§ **ASSIGNMENT**:
All lines from the start of the listing below through the line containing "Reviewer: The caption" are to be written out again exactly, and no others.

§ **DATA PROVIDED**:
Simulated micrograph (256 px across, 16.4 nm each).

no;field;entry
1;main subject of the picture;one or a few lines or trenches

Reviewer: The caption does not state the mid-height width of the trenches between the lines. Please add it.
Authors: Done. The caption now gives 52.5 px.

§ **EXERCISE ANSWER**:
Simulated micrograph (256 px across, 16.4 nm each).

no;field;entry
1;main subject of the picture;one or a few lines or trenches

Reviewer: The caption does not state the mid-height width of the trenches between the lines. Please add it.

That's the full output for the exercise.